**ACTIVITY**
Please give back the listing exactly as it reads.

**LISTED RECORDS**
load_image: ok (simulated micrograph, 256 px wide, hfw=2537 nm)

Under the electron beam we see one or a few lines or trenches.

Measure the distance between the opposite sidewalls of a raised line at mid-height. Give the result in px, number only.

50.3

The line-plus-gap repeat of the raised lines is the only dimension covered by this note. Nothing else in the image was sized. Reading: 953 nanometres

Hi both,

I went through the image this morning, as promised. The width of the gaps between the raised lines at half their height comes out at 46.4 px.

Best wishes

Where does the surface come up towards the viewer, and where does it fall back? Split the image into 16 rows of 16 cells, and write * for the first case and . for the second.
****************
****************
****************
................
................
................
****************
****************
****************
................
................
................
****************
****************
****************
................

**EXERCISE RESULT**
load_image: ok (simulated micrograph, 256 px wide, hfw=2537 nm)

Under the electron beam we see one or a few lines or trenches.

Measure the distance between the opposite sidewalls of a raised line at mid-height. Give the result in px, number only.

50.3

The line-plus-gap repeat of the raised lines is the only dimension covered by this note. Nothing else in the image was sized. Reading: 953 nanometres

Hi both,

I went through the image this morning, as promised. The width of the gaps between the raised lines at half their height comes out at 46.4 px.

Best wishes

Where does the surface come up towards the viewer, and where does it fall back? Split the image into 16 rows of 16 cells, and write * for the first case and . for the second.
****************
****************
****************
................
................
................
****************
****************
****************
................
................
................
****************
****************
****************
................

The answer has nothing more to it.